» **Work item**
Could you write out the lines below exactly, beginning with the first and finishing with the one that contains "A cross-section is"?

=== Section Start ===

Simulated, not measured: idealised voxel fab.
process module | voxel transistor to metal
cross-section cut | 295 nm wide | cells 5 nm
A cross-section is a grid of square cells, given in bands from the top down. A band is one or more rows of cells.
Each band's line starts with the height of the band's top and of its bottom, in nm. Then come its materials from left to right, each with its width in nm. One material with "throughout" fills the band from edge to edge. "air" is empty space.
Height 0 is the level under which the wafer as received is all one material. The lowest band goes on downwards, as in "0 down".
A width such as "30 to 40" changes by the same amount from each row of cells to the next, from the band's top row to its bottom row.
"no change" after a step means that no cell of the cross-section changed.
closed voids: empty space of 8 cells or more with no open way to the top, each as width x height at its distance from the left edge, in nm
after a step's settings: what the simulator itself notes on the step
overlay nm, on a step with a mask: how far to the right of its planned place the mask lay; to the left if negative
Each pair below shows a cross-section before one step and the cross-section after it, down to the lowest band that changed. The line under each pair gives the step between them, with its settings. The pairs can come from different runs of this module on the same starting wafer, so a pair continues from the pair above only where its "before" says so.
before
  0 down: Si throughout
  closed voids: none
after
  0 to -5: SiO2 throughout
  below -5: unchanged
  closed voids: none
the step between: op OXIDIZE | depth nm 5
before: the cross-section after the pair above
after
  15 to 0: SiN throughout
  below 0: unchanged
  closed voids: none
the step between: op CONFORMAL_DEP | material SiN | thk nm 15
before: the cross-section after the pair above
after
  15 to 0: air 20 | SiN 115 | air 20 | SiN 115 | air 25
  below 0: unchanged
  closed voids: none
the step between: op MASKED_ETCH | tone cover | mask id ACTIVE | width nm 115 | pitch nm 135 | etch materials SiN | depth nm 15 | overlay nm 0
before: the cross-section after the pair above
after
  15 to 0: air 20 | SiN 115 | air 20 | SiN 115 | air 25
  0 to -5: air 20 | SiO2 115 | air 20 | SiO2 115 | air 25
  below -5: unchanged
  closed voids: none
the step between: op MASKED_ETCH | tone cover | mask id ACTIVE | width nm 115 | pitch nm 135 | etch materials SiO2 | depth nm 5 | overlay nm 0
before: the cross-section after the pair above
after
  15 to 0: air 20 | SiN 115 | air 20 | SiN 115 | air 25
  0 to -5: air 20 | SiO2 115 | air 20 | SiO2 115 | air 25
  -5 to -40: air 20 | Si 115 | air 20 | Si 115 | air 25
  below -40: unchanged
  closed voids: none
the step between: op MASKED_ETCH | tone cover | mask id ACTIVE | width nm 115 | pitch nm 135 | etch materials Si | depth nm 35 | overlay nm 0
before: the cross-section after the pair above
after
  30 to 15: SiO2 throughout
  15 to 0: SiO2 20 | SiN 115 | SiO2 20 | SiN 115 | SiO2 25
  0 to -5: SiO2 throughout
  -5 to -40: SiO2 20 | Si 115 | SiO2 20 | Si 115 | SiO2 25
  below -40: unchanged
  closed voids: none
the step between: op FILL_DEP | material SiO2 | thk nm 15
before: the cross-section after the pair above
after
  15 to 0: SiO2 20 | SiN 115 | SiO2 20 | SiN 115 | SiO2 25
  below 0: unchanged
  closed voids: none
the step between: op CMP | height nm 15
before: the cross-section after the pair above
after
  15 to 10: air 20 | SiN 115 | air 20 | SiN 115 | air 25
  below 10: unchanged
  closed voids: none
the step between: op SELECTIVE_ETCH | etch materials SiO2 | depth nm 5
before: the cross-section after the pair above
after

=== Section End ===

» **Written answer**
Simulated, not measured: idealised voxel fab.
process module | voxel transistor to metal
cross-section cut | 295 nm wide | cells 5 nm
A cross-section is a grid of square cells, given in bands from the top down. A band is one or more rows of cells.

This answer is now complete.